> **Data listing**:
>>>

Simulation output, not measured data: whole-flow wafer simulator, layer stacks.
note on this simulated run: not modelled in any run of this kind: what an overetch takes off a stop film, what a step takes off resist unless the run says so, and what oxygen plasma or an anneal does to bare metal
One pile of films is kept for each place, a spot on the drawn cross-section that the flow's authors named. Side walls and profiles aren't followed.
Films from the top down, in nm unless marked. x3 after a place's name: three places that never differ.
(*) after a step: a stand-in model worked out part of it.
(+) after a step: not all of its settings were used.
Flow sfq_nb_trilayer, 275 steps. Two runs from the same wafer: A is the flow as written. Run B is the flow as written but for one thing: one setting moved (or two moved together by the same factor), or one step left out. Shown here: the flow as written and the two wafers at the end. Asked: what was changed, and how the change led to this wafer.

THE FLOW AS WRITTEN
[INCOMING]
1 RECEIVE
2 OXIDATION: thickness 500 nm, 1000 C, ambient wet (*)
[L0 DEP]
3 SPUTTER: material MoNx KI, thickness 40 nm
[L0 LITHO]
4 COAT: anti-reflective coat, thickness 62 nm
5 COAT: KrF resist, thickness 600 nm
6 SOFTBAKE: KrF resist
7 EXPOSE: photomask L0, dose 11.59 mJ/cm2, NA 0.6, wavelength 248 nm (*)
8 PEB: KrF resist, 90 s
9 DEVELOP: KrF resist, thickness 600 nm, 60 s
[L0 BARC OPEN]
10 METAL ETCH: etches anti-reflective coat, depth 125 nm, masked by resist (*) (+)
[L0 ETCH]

<<<

> **Required action**: Beginning with the very first line of the material, please return exactly each line down to and including the one with "(+) after a".

> **Reply**:
Simulation output, not measured data: whole-flow wafer simulator, layer stacks.
note on this simulated run: not modelled in any run of this kind: what an overetch takes off a stop film, what a step takes off resist unless the run says so, and what oxygen plasma or an anneal does to bare metal
One pile of films is kept for each place, a spot on the drawn cross-section that the flow's authors named. Side walls and profiles aren't followed.
Films from the top down, in nm unless marked. x3 after a place's name: three places that never differ.
(*) after a step: a stand-in model worked out part of it.
(+) after a step: not all of its settings were used.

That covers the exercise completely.